--- Data section Enclosed Below ---

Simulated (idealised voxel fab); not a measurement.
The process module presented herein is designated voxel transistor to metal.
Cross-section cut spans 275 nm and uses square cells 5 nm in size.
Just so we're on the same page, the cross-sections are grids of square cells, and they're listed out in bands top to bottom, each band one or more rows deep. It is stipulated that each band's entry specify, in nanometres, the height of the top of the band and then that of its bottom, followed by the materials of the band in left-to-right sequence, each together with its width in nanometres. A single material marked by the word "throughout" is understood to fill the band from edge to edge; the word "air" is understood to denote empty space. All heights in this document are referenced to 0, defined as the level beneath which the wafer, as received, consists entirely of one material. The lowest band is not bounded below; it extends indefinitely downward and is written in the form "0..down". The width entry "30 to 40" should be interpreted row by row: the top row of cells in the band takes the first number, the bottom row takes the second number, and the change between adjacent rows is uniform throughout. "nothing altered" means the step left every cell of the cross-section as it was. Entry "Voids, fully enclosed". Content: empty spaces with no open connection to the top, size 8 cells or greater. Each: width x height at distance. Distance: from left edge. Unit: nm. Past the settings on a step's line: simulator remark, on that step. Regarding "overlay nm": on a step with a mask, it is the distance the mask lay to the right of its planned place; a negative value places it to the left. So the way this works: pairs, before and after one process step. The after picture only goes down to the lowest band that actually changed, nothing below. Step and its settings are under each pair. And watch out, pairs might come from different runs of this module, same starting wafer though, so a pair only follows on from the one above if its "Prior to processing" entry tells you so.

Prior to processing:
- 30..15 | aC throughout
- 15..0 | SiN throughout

--- End of Enclosed Data section ---

> [Requirement] Write out every line of the material again, exactly as it reads.

> [Problem solution]
Simulated (idealised voxel fab); not a measurement.
The process module presented herein is designated voxel transistor to metal.
Cross-section cut spans 275 nm and uses square cells 5 nm in size.
Just so we're on the same page, the cross-sections are grids of square cells, and they're listed out in bands top to bottom, each band one or more rows deep. It is stipulated that each band's entry specify, in nanometres, the height of the top of the band and then that of its bottom, followed by the materials of the band in left-to-right sequence, each together with its width in nanometres. A single material marked by the word "throughout" is understood to fill the band from edge to edge; the word "air" is understood to denote empty space. All heights in this document are referenced to 0, defined as the level beneath which the wafer, as received, consists entirely of one material. The lowest band is not bounded below; it extends indefinitely downward and is written in the form "0..down". The width entry "30 to 40" should be interpreted row by row: the top row of cells in the band takes the first number, the bottom row takes the second number, and the change between adjacent rows is uniform throughout. "nothing altered" means the step left every cell of the cross-section as it was. Entry "Voids, fully enclosed". Content: empty spaces with no open connection to the top, size 8 cells or greater. Each: width x height at distance. Distance: from left edge. Unit: nm. Past the settings on a step's line: simulator remark, on that step. Regarding "overlay nm": on a step with a mask, it is the distance the mask lay to the right of its planned place; a negative value places it to the left. So the way this works: pairs, before and after one process step. The after picture only goes down to the lowest band that actually changed, nothing below. Step and its settings are under each pair. And watch out, pairs might come from different runs of this module, same starting wafer though, so a pair only follows on from the one above if its "Prior to processing" entry tells you so.

Prior to processing:
- 30..15 | aC throughout
- 15..0 | SiN throughout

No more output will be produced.